Would you please transcribe, exactly as written, the lines of the entries below starting at the one that holds "Width of view: 4383 nm" and ending at the one that holds "UUUUUUUUUUUUUUDDDDDDDDDDDDDDDDDD", both included?

[Dataset excerpts — start]

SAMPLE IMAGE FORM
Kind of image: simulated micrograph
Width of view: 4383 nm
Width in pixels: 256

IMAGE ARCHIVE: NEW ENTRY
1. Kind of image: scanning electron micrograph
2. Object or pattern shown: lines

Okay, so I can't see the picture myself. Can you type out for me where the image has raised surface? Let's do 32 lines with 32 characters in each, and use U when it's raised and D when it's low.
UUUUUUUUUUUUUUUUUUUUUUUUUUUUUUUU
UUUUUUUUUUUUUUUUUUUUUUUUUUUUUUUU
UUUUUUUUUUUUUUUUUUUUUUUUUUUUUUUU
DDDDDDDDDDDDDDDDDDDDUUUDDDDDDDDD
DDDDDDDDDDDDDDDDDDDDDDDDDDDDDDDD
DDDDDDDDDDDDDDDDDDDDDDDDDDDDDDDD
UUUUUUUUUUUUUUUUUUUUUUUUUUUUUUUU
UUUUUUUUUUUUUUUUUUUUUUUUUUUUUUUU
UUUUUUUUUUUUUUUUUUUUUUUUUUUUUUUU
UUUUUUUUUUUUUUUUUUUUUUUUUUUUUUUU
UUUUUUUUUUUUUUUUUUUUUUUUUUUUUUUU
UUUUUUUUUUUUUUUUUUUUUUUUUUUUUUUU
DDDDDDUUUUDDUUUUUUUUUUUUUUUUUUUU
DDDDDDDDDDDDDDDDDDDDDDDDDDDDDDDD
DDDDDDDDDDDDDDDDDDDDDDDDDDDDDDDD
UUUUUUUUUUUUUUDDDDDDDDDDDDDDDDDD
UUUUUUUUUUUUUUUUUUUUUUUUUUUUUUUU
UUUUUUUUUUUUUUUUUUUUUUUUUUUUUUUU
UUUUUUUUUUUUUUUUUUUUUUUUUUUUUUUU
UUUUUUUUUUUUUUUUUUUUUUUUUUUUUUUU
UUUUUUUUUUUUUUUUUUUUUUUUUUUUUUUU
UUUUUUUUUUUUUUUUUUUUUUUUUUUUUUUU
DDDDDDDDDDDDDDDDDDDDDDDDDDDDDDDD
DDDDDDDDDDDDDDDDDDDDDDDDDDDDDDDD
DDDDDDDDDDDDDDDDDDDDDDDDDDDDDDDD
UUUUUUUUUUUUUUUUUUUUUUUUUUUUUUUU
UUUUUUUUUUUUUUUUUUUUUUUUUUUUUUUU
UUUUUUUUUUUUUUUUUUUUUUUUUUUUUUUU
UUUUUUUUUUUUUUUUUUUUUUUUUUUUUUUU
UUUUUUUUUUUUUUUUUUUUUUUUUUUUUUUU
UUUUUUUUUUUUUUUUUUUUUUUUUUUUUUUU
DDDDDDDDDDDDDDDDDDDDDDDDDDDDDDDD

[Dataset excerpts — finish]

Problem solution =
Width of view: 4383 nm
Width in pixels: 256

IMAGE ARCHIVE: NEW ENTRY
1. Kind of image: scanning electron micrograph
2. Object or pattern shown: lines

Okay, so I can't see the picture myself. Can you type out for me where the image has raised surface? Let's do 32 lines with 32 characters in each, and use U when it's raised and D when it's low.
UUUUUUUUUUUUUUUUUUUUUUUUUUUUUUUU
UUUUUUUUUUUUUUUUUUUUUUUUUUUUUUUU
UUUUUUUUUUUUUUUUUUUUUUUUUUUUUUUU
DDDDDDDDDDDDDDDDDDDDUUUDDDDDDDDD
DDDDDDDDDDDDDDDDDDDDDDDDDDDDDDDD
DDDDDDDDDDDDDDDDDDDDDDDDDDDDDDDD
UUUUUUUUUUUUUUUUUUUUUUUUUUUUUUUU
UUUUUUUUUUUUUUUUUUUUUUUUUUUUUUUU
UUUUUUUUUUUUUUUUUUUUUUUUUUUUUUUU
UUUUUUUUUUUUUUUUUUUUUUUUUUUUUUUU
UUUUUUUUUUUUUUUUUUUUUUUUUUUUUUUU
UUUUUUUUUUUUUUUUUUUUUUUUUUUUUUUU
DDDDDDUUUUDDUUUUUUUUUUUUUUUUUUUU
DDDDDDDDDDDDDDDDDDDDDDDDDDDDDDDD
DDDDDDDDDDDDDDDDDDDDDDDDDDDDDDDD
UUUUUUUUUUUUUUDDDDDDDDDDDDDDDDDD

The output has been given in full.